Work request:
Start with the first line of the records below. Output each line exactly, ending with the one that contains "L279 | day 10".

Data shown:
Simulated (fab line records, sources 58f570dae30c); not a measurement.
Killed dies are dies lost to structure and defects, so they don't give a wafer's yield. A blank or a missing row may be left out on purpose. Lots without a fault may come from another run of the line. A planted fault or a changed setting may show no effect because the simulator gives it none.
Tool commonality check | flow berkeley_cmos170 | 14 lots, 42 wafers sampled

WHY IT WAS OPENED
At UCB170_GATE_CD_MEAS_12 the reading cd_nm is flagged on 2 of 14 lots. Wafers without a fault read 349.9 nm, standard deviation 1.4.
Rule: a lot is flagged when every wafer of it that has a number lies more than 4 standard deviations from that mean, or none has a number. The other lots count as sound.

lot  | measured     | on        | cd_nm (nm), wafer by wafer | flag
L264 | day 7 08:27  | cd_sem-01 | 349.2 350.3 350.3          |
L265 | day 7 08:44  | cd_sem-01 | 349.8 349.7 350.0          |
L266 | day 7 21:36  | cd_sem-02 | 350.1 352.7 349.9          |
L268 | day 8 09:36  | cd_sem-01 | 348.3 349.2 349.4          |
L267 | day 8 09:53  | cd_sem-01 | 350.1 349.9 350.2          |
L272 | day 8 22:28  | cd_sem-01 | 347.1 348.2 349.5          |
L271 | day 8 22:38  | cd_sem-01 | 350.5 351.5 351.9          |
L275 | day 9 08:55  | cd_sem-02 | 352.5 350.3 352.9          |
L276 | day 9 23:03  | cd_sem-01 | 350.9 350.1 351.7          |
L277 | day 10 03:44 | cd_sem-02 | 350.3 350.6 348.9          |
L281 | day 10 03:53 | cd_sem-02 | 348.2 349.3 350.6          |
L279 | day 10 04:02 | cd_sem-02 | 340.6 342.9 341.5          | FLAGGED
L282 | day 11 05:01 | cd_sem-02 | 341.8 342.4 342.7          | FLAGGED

Written solution:
Simulated (fab line records, sources 58f570dae30c); not a measurement.
Killed dies are dies lost to structure and defects, so they don't give a wafer's yield. A blank or a missing row may be left out on purpose. Lots without a fault may come from another run of the line. A planted fault or a changed setting may show no effect because the simulator gives it none.
Tool commonality check | flow berkeley_cmos170 | 14 lots, 42 wafers sampled

WHY IT WAS OPENED
At UCB170_GATE_CD_MEAS_12 the reading cd_nm is flagged on 2 of 14 lots. Wafers without a fault read 349.9 nm, standard deviation 1.4.
Rule: a lot is flagged when every wafer of it that has a number lies more than 4 standard deviations from that mean, or none has a number. The other lots count as sound.

lot  | measured     | on        | cd_nm (nm), wafer by wafer | flag
L264 | day 7 08:27  | cd_sem-01 | 349.2 350.3 350.3          |
L265 | day 7 08:44  | cd_sem-01 | 349.8 349.7 350.0          |
L266 | day 7 21:36  | cd_sem-02 | 350.1 352.7 349.9          |
L268 | day 8 09:36  | cd_sem-01 | 348.3 349.2 349.4          |
L267 | day 8 09:53  | cd_sem-01 | 350.1 349.9 350.2          |
L272 | day 8 22:28  | cd_sem-01 | 347.1 348.2 349.5          |
L271 | day 8 22:38  | cd_sem-01 | 350.5 351.5 351.9          |
L275 | day 9 08:55  | cd_sem-02 | 352.5 350.3 352.9          |
L276 | day 9 23:03  | cd_sem-01 | 350.9 350.1 351.7          |
L277 | day 10 03:44 | cd_sem-02 | 350.3 350.6 348.9          |
L281 | day 10 03:53 | cd_sem-02 | 348.2 349.3 350.6          |
L279 | day 10 04:02 | cd_sem-02 | 340.6 342.9 341.5          | FLAGGED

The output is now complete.